INFORMATION SHOWN →
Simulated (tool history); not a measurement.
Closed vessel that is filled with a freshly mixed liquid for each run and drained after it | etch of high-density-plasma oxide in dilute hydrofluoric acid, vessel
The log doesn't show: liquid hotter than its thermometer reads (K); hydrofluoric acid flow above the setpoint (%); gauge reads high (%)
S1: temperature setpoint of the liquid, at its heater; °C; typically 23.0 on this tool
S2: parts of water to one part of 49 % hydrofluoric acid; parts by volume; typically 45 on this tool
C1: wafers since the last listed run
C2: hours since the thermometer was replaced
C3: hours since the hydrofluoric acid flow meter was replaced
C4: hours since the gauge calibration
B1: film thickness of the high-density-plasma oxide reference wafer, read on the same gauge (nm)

EXERCISE → Reproduce every single entry above exactly.

EXERCISE RESULT →
Simulated (tool history); not a measurement.
Closed vessel that is filled with a freshly mixed liquid for each run and drained after it | etch of high-density-plasma oxide in dilute hydrofluoric acid, vessel
The log doesn't show: liquid hotter than its thermometer reads (K); hydrofluoric acid flow above the setpoint (%); gauge reads high (%)
S1: temperature setpoint of the liquid, at its heater; °C; typically 23.0 on this tool
S2: parts of water to one part of 49 % hydrofluoric acid; parts by volume; typically 45 on this tool
C1: wafers since the last listed run
C2: hours since the thermometer was replaced
C3: hours since the hydrofluoric acid flow meter was replaced
C4: hours since the gauge calibration
B1: film thickness of the high-density-plasma oxide reference wafer, read on the same gauge (nm)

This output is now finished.